> **Extracted material**
======

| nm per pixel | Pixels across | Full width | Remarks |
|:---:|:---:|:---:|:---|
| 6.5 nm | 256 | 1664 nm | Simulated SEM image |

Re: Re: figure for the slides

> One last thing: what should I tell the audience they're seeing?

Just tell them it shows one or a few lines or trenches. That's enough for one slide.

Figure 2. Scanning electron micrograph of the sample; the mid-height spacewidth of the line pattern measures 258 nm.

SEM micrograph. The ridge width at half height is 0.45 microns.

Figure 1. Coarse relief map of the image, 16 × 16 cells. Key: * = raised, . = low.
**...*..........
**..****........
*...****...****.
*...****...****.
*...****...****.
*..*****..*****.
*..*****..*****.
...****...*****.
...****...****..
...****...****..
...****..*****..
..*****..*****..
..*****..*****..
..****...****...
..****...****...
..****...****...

======

> **Work item**
Give back each line above precisely as it stands.

> **Answer section**
| nm per pixel | Pixels across | Full width | Remarks |
|:---:|:---:|:---:|:---|
| 6.5 nm | 256 | 1664 nm | Simulated SEM image |

Re: Re: figure for the slides

> One last thing: what should I tell the audience they're seeing?

Just tell them it shows one or a few lines or trenches. That's enough for one slide.

Figure 2. Scanning electron micrograph of the sample; the mid-height spacewidth of the line pattern measures 258 nm.

SEM micrograph. The ridge width at half height is 0.45 microns.

Figure 1. Coarse relief map of the image, 16 × 16 cells. Key: * = raised, . = low.
**...*..........
**..****........
*...****...****.
*...****...****.
*...****...****.
*..*****..*****.
*..*****..*****.
...****...*****.
...****...****..
...****...****..
...****..*****..
..*****..*****..
..*****..*****..
..****...****...
..****...****...
..****...****...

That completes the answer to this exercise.